ASSIGNMENT:
Each record should be copied exactly, and none of them omitted.

•••

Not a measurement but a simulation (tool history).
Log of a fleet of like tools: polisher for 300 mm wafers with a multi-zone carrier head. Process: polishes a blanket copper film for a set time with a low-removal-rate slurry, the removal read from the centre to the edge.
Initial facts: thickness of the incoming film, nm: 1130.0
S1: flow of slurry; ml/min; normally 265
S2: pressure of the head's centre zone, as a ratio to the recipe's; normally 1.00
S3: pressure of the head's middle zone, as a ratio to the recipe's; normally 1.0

•••

WRITTEN SOLUTION:
Not a measurement but a simulation (tool history).
Log of a fleet of like tools: polisher for 300 mm wafers with a multi-zone carrier head. Process: polishes a blanket copper film for a set time with a low-removal-rate slurry, the removal read from the centre to the edge.
Initial facts: thickness of the incoming film, nm: 1130.0
S1: flow of slurry; ml/min; normally 265
S2: pressure of the head's centre zone, as a ratio to the recipe's; normally 1.00
S3: pressure of the head's middle zone, as a ratio to the recipe's; normally 1.0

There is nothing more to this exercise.